> [ASSIGNED TASK]
For this exercise, repeat the listing below from its first line through the line containing "A cross-section is", exactly as written.

□ □ □ □ □
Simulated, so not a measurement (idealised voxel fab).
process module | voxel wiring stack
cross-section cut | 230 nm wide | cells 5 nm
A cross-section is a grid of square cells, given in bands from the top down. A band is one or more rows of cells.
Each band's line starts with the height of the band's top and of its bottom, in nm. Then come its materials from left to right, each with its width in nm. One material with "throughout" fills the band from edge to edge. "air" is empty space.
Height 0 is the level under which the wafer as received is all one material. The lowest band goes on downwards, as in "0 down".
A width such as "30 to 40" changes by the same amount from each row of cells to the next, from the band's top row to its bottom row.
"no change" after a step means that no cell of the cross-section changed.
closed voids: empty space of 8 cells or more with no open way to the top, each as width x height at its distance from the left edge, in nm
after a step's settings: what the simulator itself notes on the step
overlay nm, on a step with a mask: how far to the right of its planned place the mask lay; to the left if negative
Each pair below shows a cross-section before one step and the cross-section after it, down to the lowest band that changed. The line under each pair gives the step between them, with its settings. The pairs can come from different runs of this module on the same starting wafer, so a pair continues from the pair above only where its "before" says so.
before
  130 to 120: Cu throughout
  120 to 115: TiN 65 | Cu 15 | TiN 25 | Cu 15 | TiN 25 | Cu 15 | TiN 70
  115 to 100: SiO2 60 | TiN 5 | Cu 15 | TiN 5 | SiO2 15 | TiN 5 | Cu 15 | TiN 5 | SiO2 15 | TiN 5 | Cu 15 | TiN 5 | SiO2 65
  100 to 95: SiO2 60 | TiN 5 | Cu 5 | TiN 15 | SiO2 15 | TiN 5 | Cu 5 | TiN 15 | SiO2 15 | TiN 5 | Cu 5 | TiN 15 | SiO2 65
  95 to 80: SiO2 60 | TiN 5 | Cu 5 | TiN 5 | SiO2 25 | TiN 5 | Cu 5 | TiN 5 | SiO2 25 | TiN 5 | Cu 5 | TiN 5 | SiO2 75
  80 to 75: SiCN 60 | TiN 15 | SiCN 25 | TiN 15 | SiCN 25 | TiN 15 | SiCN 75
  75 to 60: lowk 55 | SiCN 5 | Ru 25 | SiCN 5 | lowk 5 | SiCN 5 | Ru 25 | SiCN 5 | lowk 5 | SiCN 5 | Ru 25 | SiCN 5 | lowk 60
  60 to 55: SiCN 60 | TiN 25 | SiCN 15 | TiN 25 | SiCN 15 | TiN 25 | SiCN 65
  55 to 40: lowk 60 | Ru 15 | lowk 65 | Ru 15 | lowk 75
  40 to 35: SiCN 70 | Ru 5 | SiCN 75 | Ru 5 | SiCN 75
□ □ □ □ □

> [EXERCISE OUTPUT]
Simulated, so not a measurement (idealised voxel fab).
process module | voxel wiring stack
cross-section cut | 230 nm wide | cells 5 nm
A cross-section is a grid of square cells, given in bands from the top down. A band is one or more rows of cells.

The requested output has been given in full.